▶ **WORK ITEM**
Transcribe the listing precisely, entry by entry.

▶ **DATASET EXTRACT**
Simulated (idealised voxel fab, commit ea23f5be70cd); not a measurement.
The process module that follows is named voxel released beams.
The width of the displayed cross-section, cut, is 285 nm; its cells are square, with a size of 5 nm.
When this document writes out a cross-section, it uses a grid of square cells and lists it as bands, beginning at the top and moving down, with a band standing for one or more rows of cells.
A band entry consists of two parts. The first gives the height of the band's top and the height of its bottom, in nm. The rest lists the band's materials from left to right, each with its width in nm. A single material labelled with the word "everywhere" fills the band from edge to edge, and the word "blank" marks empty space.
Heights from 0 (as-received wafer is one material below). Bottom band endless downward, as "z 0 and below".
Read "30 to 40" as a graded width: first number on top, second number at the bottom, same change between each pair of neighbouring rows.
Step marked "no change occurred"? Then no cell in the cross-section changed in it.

▶ **WRITTEN RESPONSE**
Simulated (idealised voxel fab, commit ea23f5be70cd); not a measurement.
The process module that follows is named voxel released beams.
The width of the displayed cross-section, cut, is 285 nm; its cells are square, with a size of 5 nm.
When this document writes out a cross-section, it uses a grid of square cells and lists it as bands, beginning at the top and moving down, with a band standing for one or more rows of cells.
A band entry consists of two parts. The first gives the height of the band's top and the height of its bottom, in nm. The rest lists the band's materials from left to right, each with its width in nm. A single material labelled with the word "everywhere" fills the band from edge to edge, and the word "blank" marks empty space.
Heights from 0 (as-received wafer is one material below). Bottom band endless downward, as "z 0 and below".
Read "30 to 40" as a graded width: first number on top, second number at the bottom, same change between each pair of neighbouring rows.
Step marked "no change occurred"? Then no cell in the cross-section changed in it.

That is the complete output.